DATA LISTING:
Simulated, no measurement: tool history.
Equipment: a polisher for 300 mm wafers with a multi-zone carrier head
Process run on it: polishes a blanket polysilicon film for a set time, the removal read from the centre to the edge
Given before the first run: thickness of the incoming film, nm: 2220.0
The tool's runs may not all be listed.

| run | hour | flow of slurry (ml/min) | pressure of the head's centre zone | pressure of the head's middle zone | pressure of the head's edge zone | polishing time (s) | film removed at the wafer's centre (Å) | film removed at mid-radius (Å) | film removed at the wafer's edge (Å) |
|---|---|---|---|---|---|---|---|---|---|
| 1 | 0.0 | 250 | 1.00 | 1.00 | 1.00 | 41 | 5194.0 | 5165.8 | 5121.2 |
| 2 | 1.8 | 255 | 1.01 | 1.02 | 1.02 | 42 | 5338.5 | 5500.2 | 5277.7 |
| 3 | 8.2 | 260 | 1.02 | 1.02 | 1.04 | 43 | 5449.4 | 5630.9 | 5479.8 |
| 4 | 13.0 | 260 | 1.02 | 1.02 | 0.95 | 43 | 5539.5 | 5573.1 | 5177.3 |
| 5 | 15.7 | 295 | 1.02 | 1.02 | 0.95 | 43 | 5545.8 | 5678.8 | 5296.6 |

REQUIRED ACTION: Line by line, the listing above is to be transcribed exactly.

TASK RESPONSE:
Simulated, no measurement: tool history.
Equipment: a polisher for 300 mm wafers with a multi-zone carrier head
Process run on it: polishes a blanket polysilicon film for a set time, the removal read from the centre to the edge
Given before the first run: thickness of the incoming film, nm: 2220.0
The tool's runs may not all be listed.

| run | hour | flow of slurry (ml/min) | pressure of the head's centre zone | pressure of the head's middle zone | pressure of the head's edge zone | polishing time (s) | film removed at the wafer's centre (Å) | film removed at mid-radius (Å) | film removed at the wafer's edge (Å) |
|---|---|---|---|---|---|---|---|---|---|
| 1 | 0.0 | 250 | 1.00 | 1.00 | 1.00 | 41 | 5194.0 | 5165.8 | 5121.2 |
| 2 | 1.8 | 255 | 1.01 | 1.02 | 1.02 | 42 | 5338.5 | 5500.2 | 5277.7 |
| 3 | 8.2 | 260 | 1.02 | 1.02 | 1.04 | 43 | 5449.4 | 5630.9 | 5479.8 |
| 4 | 13.0 | 260 | 1.02 | 1.02 | 0.95 | 43 | 5539.5 | 5573.1 | 5177.3 |
| 5 | 15.7 | 295 | 1.02 | 1.02 | 0.95 | 43 | 5545.8 | 5678.8 | 5296.6 |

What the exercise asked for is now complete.